=== Source data ===
/---
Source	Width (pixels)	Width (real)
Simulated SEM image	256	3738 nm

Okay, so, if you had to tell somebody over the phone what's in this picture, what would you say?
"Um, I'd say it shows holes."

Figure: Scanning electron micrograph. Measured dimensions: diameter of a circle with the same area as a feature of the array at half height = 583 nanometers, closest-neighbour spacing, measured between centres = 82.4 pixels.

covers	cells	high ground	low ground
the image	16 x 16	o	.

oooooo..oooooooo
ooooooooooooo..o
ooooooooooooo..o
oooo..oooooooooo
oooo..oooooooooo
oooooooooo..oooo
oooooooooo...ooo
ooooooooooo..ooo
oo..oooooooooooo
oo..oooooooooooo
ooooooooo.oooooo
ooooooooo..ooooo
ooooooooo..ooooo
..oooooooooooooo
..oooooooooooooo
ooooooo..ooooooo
\---

=== Requirement ===
None of the records may be left out; each is to be restated exactly.

=== Written response ===
Source	Width (pixels)	Width (real)
Simulated SEM image	256	3738 nm

Okay, so, if you had to tell somebody over the phone what's in this picture, what would you say?
"Um, I'd say it shows holes."

Figure: Scanning electron micrograph. Measured dimensions: diameter of a circle with the same area as a feature of the array at half height = 583 nanometers, closest-neighbour spacing, measured between centres = 82.4 pixels.

covers	cells	high ground	low ground
the image	16 x 16	o	.

oooooo..oooooooo
ooooooooooooo..o
ooooooooooooo..o
oooo..oooooooooo
oooo..oooooooooo
oooooooooo..oooo
oooooooooo...ooo
ooooooooooo..ooo
oo..oooooooooooo
oo..oooooooooooo
ooooooooo.oooooo
ooooooooo..ooooo
ooooooooo..ooooo
..oooooooooooooo
..oooooooooooooo
ooooooo..ooooooo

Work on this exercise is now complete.